*Assignment:*
Restate each record exactly as it was written.

*Supplied entries:*
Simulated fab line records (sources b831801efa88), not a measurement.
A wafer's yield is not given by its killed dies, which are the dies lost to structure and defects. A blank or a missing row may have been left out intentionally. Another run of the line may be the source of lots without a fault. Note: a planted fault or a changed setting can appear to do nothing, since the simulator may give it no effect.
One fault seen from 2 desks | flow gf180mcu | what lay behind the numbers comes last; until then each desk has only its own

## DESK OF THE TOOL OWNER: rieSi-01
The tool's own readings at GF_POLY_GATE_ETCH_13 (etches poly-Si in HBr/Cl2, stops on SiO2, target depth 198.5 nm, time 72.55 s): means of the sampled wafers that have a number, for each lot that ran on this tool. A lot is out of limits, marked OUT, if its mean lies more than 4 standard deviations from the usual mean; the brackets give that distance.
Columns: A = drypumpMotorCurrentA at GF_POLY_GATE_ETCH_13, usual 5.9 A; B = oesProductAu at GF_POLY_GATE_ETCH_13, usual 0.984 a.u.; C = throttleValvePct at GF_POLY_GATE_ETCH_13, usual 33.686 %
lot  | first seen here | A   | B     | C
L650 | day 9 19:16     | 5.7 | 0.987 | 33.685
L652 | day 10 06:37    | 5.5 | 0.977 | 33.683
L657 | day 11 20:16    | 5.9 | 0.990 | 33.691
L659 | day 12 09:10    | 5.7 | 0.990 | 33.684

*Task answer:*
Simulated fab line records (sources b831801efa88), not a measurement.
A wafer's yield is not given by its killed dies, which are the dies lost to structure and defects. A blank or a missing row may have been left out intentionally. Another run of the line may be the source of lots without a fault. Note: a planted fault or a changed setting can appear to do nothing, since the simulator may give it no effect.
One fault seen from 2 desks | flow gf180mcu | what lay behind the numbers comes last; until then each desk has only its own

## DESK OF THE TOOL OWNER: rieSi-01
The tool's own readings at GF_POLY_GATE_ETCH_13 (etches poly-Si in HBr/Cl2, stops on SiO2, target depth 198.5 nm, time 72.55 s): means of the sampled wafers that have a number, for each lot that ran on this tool. A lot is out of limits, marked OUT, if its mean lies more than 4 standard deviations from the usual mean; the brackets give that distance.
Columns: A = drypumpMotorCurrentA at GF_POLY_GATE_ETCH_13, usual 5.9 A; B = oesProductAu at GF_POLY_GATE_ETCH_13, usual 0.984 a.u.; C = throttleValvePct at GF_POLY_GATE_ETCH_13, usual 33.686 %
lot  | first seen here | A   | B     | C
L650 | day 9 19:16     | 5.7 | 0.987 | 33.685
L652 | day 10 06:37    | 5.5 | 0.977 | 33.683
L657 | day 11 20:16    | 5.9 | 0.990 | 33.691
L659 | day 12 09:10    | 5.7 | 0.990 | 33.684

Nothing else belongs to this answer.